* Requirement *
Write out the lines from the top of the material through the line with "The cross-section shown", exactly and with nothing added.

* Material provided *
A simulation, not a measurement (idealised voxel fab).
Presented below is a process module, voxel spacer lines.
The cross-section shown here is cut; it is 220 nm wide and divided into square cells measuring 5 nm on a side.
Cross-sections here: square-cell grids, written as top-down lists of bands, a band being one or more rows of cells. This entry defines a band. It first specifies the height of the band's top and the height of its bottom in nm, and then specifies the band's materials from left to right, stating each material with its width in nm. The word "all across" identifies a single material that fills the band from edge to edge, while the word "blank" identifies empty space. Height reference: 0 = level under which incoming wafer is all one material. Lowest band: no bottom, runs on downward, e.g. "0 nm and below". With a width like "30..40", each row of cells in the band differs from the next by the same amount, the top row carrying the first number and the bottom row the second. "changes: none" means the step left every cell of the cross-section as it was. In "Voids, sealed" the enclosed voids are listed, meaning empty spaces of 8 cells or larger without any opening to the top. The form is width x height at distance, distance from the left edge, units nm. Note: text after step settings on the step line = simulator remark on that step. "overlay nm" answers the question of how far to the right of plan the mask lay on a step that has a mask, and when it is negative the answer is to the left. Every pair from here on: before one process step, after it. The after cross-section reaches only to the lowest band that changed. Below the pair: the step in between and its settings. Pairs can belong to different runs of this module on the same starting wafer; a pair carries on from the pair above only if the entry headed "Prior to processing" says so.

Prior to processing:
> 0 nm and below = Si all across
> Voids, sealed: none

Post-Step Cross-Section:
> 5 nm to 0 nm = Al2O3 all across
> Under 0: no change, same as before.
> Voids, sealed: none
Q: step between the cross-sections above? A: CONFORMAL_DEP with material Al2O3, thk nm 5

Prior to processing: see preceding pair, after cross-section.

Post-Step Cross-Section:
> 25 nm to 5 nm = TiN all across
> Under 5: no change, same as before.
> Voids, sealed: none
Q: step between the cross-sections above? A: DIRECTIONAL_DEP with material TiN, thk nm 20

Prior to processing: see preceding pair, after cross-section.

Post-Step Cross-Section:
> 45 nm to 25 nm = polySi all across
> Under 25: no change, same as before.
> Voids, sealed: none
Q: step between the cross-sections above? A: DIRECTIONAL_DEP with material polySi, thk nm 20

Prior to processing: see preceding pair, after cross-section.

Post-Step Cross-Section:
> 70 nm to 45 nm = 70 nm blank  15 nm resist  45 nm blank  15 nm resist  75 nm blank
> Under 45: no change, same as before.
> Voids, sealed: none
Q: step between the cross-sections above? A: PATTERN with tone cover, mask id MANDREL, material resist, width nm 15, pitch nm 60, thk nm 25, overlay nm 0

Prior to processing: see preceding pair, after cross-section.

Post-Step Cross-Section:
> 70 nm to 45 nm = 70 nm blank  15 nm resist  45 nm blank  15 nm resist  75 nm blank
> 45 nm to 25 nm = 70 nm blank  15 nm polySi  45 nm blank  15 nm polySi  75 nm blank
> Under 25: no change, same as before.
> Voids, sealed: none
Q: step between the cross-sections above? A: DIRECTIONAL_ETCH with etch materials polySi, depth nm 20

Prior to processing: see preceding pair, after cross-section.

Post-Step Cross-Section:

* Expected answer *
A simulation, not a measurement (idealised voxel fab).
Presented below is a process module, voxel spacer lines.
The cross-section shown here is cut; it is 220 nm wide and divided into square cells measuring 5 nm on a side.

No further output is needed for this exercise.